Task item:
What you give back should match the records word for word.

Recorded data:
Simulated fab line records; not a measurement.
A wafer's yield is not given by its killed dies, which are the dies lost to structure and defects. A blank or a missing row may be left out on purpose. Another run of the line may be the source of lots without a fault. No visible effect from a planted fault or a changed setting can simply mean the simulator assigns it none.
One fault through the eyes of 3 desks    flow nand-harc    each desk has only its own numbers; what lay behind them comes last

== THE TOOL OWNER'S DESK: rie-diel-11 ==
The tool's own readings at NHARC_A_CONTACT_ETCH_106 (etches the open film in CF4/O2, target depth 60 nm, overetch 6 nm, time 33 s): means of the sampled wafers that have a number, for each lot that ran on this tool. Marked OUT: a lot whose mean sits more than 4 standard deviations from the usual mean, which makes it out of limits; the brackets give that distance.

Task response:
Simulated fab line records; not a measurement.
A wafer's yield is not given by its killed dies, which are the dies lost to structure and defects. A blank or a missing row may be left out on purpose. Another run of the line may be the source of lots without a fault. No visible effect from a planted fault or a changed setting can simply mean the simulator assigns it none.
One fault through the eyes of 3 desks    flow nand-harc    each desk has only its own numbers; what lay behind them comes last

== THE TOOL OWNER'S DESK: rie-diel-11 ==
The tool's own readings at NHARC_A_CONTACT_ETCH_106 (etches the open film in CF4/O2, target depth 60 nm, overetch 6 nm, time 33 s): means of the sampled wafers that have a number, for each lot that ran on this tool. Marked OUT: a lot whose mean sits more than 4 standard deviations from the usual mean, which makes it out of limits; the brackets give that distance.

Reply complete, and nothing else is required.